__WORK REQUEST__. Where the line with "step 3, SPUTTER" appears below, start writing out lines exactly, and finish with the line with "step 14, PECVD", which is included; write out nothing else.

-------- STUDY MATERIAL --------

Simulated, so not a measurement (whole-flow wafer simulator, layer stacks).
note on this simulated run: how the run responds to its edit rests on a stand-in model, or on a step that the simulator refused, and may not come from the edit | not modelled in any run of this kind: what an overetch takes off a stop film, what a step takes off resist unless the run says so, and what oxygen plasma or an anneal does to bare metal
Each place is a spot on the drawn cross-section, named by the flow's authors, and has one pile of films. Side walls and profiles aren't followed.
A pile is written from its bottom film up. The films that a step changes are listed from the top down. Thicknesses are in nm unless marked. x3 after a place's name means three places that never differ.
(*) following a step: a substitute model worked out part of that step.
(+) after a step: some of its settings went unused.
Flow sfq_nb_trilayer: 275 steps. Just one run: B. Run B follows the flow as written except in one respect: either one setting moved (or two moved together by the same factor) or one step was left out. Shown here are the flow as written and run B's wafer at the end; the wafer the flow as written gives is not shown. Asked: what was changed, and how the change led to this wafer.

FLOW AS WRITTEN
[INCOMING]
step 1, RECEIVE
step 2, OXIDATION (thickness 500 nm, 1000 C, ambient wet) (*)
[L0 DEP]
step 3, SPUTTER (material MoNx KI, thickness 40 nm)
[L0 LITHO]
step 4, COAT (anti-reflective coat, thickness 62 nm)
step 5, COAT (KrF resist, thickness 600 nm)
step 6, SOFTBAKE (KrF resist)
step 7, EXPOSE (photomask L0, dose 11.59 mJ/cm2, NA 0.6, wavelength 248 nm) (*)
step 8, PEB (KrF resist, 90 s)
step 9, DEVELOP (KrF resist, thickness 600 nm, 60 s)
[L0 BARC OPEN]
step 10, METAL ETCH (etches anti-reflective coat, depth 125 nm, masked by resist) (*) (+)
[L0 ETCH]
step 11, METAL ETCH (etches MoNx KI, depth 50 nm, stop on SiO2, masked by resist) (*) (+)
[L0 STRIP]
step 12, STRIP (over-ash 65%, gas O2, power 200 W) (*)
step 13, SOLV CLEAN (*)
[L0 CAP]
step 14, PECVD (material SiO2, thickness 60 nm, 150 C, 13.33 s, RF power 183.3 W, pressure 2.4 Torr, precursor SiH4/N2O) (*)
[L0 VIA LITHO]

--------

__EXERCISE ANSWER__.
step 3, SPUTTER (material MoNx KI, thickness 40 nm)
[L0 LITHO]
step 4, COAT (anti-reflective coat, thickness 62 nm)
step 5, COAT (KrF resist, thickness 600 nm)
step 6, SOFTBAKE (KrF resist)
step 7, EXPOSE (photomask L0, dose 11.59 mJ/cm2, NA 0.6, wavelength 248 nm) (*)
step 8, PEB (KrF resist, 90 s)
step 9, DEVELOP (KrF resist, thickness 600 nm, 60 s)
[L0 BARC OPEN]
step 10, METAL ETCH (etches anti-reflective coat, depth 125 nm, masked by resist) (*) (+)
[L0 ETCH]
step 11, METAL ETCH (etches MoNx KI, depth 50 nm, stop on SiO2, masked by resist) (*) (+)
[L0 STRIP]
step 12, STRIP (over-ash 65%, gas O2, power 200 W) (*)
step 13, SOLV CLEAN (*)
[L0 CAP]
step 14, PECVD (material SiO2, thickness 60 nm, 150 C, 13.33 s, RF power 183.3 W, pressure 2.4 Torr, precursor SiH4/N2O) (*)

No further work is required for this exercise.